## Extracted information

*** Begin section ***

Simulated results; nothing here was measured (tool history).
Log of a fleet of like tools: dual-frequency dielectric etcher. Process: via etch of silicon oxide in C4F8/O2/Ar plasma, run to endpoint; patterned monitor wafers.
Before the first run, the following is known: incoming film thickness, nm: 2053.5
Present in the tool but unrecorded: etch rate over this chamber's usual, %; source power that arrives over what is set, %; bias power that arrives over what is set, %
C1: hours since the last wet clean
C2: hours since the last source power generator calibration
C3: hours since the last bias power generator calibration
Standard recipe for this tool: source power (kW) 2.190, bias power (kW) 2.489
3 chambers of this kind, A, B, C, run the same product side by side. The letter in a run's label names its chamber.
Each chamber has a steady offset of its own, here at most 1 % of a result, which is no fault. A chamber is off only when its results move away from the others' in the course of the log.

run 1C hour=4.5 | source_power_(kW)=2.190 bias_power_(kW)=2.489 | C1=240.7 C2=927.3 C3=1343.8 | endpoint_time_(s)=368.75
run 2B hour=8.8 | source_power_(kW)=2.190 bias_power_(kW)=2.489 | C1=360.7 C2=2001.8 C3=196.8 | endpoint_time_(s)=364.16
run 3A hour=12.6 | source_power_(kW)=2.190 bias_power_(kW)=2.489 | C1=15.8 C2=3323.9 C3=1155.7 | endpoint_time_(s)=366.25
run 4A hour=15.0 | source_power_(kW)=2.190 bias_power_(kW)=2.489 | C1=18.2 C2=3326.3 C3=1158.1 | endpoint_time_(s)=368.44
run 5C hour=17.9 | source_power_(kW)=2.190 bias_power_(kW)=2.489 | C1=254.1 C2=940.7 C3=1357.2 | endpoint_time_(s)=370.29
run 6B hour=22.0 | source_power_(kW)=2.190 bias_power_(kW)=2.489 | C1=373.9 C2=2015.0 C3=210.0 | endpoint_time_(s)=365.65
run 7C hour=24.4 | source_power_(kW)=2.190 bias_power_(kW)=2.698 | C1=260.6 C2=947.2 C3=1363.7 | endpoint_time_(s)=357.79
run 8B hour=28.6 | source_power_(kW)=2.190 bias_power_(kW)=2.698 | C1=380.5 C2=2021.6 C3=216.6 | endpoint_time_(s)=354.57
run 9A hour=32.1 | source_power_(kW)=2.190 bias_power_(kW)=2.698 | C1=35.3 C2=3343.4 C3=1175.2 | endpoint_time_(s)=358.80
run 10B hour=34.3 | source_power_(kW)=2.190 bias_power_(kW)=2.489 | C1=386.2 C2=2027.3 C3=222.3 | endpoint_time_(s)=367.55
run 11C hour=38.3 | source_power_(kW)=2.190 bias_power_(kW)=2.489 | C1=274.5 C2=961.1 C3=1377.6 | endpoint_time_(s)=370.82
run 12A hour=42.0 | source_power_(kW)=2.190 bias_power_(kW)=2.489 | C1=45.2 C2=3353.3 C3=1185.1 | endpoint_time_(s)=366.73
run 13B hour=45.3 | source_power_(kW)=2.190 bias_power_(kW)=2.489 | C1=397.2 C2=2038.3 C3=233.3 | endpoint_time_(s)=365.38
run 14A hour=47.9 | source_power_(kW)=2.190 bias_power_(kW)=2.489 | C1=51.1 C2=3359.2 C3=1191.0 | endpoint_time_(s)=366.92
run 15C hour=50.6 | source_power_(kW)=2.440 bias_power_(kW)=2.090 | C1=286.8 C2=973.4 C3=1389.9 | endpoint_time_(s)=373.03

*** End section ***

## Work request
Here the job is to output the lines from the start of the material through the line with "Before the first", inclusive, exactly and with nothing else.

## Response
Simulated results; nothing here was measured (tool history).
Log of a fleet of like tools: dual-frequency dielectric etcher. Process: via etch of silicon oxide in C4F8/O2/Ar plasma, run to endpoint; patterned monitor wafers.
Before the first run, the following is known: incoming film thickness, nm: 2053.5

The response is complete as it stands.